ENTRIES SHOWN:
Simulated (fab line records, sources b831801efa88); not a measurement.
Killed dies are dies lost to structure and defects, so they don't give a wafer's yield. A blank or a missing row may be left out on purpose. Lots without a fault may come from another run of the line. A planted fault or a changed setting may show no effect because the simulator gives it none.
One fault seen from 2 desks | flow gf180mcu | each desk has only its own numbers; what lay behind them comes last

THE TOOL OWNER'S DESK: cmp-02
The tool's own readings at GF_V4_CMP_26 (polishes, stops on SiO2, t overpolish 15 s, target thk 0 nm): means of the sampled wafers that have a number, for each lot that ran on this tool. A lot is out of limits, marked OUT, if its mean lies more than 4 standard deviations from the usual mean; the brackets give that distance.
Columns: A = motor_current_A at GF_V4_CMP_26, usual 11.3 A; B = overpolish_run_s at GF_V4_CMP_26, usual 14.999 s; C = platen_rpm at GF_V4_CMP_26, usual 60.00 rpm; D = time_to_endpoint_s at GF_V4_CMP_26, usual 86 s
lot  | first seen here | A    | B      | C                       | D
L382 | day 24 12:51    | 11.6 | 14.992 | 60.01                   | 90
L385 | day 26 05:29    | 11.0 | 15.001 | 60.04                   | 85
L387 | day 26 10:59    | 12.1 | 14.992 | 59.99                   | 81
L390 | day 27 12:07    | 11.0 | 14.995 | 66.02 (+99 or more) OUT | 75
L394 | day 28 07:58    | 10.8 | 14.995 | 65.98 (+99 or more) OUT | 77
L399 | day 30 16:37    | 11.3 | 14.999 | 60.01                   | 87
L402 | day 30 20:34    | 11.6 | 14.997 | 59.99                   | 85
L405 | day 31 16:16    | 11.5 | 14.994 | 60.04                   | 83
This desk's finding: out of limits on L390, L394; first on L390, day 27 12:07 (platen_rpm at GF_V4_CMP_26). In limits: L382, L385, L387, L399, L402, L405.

REQUIREMENT: Give back exactly the lines of the listing above, starting with its first line and ending with the line that holds "L382 | day 24".

EXERCISE ANSWER:
Simulated (fab line records, sources b831801efa88); not a measurement.
Killed dies are dies lost to structure and defects, so they don't give a wafer's yield. A blank or a missing row may be left out on purpose. Lots without a fault may come from another run of the line. A planted fault or a changed setting may show no effect because the simulator gives it none.
One fault seen from 2 desks | flow gf180mcu | each desk has only its own numbers; what lay behind them comes last

THE TOOL OWNER'S DESK: cmp-02
The tool's own readings at GF_V4_CMP_26 (polishes, stops on SiO2, t overpolish 15 s, target thk 0 nm): means of the sampled wafers that have a number, for each lot that ran on this tool. A lot is out of limits, marked OUT, if its mean lies more than 4 standard deviations from the usual mean; the brackets give that distance.
Columns: A = motor_current_A at GF_V4_CMP_26, usual 11.3 A; B = overpolish_run_s at GF_V4_CMP_26, usual 14.999 s; C = platen_rpm at GF_V4_CMP_26, usual 60.00 rpm; D = time_to_endpoint_s at GF_V4_CMP_26, usual 86 s
lot  | first seen here | A    | B      | C                       | D
L382 | day 24 12:51    | 11.6 | 14.992 | 60.01                   | 90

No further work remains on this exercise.